• [Assigned task]: Each line from the beginning of the data below through the line containing "When a step" should be repeated exactly, please.

• [Record extracts]:
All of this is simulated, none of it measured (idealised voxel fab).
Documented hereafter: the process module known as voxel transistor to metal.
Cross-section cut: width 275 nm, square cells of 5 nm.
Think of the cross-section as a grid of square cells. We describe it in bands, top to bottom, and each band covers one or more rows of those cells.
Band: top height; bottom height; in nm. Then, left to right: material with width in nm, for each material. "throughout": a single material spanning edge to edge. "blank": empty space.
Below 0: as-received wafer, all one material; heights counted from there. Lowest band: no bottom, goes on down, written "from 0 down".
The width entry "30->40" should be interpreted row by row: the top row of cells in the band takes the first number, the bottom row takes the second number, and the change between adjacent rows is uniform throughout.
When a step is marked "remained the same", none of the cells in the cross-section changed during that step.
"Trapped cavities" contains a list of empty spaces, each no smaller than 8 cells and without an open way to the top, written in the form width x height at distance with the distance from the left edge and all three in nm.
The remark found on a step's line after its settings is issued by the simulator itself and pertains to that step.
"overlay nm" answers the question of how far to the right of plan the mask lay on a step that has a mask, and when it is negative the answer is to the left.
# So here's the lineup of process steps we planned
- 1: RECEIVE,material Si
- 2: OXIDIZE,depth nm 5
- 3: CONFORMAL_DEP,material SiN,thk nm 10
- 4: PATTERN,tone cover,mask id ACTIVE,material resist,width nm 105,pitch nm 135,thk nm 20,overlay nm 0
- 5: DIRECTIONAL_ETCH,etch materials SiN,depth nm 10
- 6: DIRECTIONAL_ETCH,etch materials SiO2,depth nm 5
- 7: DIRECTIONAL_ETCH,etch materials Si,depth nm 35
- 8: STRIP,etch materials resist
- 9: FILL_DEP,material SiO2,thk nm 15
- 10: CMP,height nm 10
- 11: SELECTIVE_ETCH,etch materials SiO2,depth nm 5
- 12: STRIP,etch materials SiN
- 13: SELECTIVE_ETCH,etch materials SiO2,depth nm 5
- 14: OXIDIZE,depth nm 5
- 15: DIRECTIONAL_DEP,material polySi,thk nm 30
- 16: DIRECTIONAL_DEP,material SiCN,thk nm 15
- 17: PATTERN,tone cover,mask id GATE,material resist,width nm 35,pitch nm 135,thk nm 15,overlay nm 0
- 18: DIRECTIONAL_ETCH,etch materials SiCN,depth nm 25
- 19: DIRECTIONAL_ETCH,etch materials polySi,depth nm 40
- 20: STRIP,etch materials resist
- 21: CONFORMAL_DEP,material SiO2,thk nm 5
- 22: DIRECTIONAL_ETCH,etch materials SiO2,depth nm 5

• [Written solution]:
All of this is simulated, none of it measured (idealised voxel fab).
Documented hereafter: the process module known as voxel transistor to metal.
Cross-section cut: width 275 nm, square cells of 5 nm.
Think of the cross-section as a grid of square cells. We describe it in bands, top to bottom, and each band covers one or more rows of those cells.
Band: top height; bottom height; in nm. Then, left to right: material with width in nm, for each material. "throughout": a single material spanning edge to edge. "blank": empty space.
Below 0: as-received wafer, all one material; heights counted from there. Lowest band: no bottom, goes on down, written "from 0 down".
The width entry "30->40" should be interpreted row by row: the top row of cells in the band takes the first number, the bottom row takes the second number, and the change between adjacent rows is uniform throughout.
When a step is marked "remained the same", none of the cells in the cross-section changed during that step.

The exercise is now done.